◆ Assigned task:
Without any alteration, retype the records that appear below.

Record set: Begin
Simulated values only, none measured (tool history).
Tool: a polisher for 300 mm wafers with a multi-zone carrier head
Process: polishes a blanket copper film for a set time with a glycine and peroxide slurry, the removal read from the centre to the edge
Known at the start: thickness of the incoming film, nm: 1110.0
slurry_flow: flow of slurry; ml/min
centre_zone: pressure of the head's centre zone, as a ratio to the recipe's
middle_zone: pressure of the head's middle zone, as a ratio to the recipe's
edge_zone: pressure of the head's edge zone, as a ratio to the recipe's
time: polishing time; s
Record set: End

◆ Task response:
Simulated values only, none measured (tool history).
Tool: a polisher for 300 mm wafers with a multi-zone carrier head
Process: polishes a blanket copper film for a set time with a glycine and peroxide slurry, the removal read from the centre to the edge
Known at the start: thickness of the incoming film, nm: 1110.0
slurry_flow: flow of slurry; ml/min
centre_zone: pressure of the head's centre zone, as a ratio to the recipe's
middle_zone: pressure of the head's middle zone, as a ratio to the recipe's
edge_zone: pressure of the head's edge zone, as a ratio to the recipe's
time: polishing time; s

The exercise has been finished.